> [DATA]
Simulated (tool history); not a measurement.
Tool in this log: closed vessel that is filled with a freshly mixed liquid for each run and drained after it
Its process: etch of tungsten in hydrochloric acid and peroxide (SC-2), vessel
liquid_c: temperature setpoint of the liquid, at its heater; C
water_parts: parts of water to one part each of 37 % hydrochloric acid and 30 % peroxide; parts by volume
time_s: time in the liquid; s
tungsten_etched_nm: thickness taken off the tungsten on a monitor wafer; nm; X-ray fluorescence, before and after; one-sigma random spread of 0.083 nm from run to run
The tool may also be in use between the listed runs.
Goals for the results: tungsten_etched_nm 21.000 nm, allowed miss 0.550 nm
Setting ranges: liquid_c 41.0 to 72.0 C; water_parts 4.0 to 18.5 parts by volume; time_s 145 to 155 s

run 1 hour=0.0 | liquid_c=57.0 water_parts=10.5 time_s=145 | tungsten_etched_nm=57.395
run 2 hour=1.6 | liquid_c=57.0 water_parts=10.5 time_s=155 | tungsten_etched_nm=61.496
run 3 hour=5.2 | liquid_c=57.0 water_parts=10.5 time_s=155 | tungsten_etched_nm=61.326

> [WORK INSTRUCTION] Copy each of the records above so that nothing differs from the original.

> [EXERCISE RESULT]
Simulated (tool history); not a measurement.
Tool in this log: closed vessel that is filled with a freshly mixed liquid for each run and drained after it
Its process: etch of tungsten in hydrochloric acid and peroxide (SC-2), vessel
liquid_c: temperature setpoint of the liquid, at its heater; C
water_parts: parts of water to one part each of 37 % hydrochloric acid and 30 % peroxide; parts by volume
time_s: time in the liquid; s
tungsten_etched_nm: thickness taken off the tungsten on a monitor wafer; nm; X-ray fluorescence, before and after; one-sigma random spread of 0.083 nm from run to run
The tool may also be in use between the listed runs.
Goals for the results: tungsten_etched_nm 21.000 nm, allowed miss 0.550 nm
Setting ranges: liquid_c 41.0 to 72.0 C; water_parts 4.0 to 18.5 parts by volume; time_s 145 to 155 s

run 1 hour=0.0 | liquid_c=57.0 water_parts=10.5 time_s=145 | tungsten_etched_nm=57.395
run 2 hour=1.6 | liquid_c=57.0 water_parts=10.5 time_s=155 | tungsten_etched_nm=61.496
run 3 hour=5.2 | liquid_c=57.0 water_parts=10.5 time_s=155 | tungsten_etched_nm=61.326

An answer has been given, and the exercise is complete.